Every record below needs to be printed again exactly.

• • • • •

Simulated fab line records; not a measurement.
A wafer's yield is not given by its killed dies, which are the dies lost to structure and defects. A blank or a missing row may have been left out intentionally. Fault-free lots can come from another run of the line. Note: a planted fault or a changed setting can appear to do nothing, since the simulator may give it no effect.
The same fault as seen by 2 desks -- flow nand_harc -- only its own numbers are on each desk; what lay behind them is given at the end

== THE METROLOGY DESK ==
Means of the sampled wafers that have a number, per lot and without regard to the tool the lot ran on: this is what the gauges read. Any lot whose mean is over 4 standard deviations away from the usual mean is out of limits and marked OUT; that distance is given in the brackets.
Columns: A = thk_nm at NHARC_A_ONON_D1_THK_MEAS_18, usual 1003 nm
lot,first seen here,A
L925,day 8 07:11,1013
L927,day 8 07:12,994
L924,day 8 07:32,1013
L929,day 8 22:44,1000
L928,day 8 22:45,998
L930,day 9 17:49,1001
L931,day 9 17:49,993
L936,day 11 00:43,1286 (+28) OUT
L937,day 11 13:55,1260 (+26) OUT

• • • • •

- [TASK ANSWER]:
Simulated fab line records; not a measurement.
A wafer's yield is not given by its killed dies, which are the dies lost to structure and defects. A blank or a missing row may have been left out intentionally. Fault-free lots can come from another run of the line. Note: a planted fault or a changed setting can appear to do nothing, since the simulator may give it no effect.
The same fault as seen by 2 desks -- flow nand_harc -- only its own numbers are on each desk; what lay behind them is given at the end

== THE METROLOGY DESK ==
Means of the sampled wafers that have a number, per lot and without regard to the tool the lot ran on: this is what the gauges read. Any lot whose mean is over 4 standard deviations away from the usual mean is out of limits and marked OUT; that distance is given in the brackets.
Columns: A = thk_nm at NHARC_A_ONON_D1_THK_MEAS_18, usual 1003 nm
lot,first seen here,A
L925,day 8 07:11,1013
L927,day 8 07:12,994
L924,day 8 07:32,1013
L929,day 8 22:44,1000
L928,day 8 22:45,998
L930,day 9 17:49,1001
L931,day 9 17:49,993
L936,day 11 00:43,1286 (+28) OUT
L937,day 11 13:55,1260 (+26) OUT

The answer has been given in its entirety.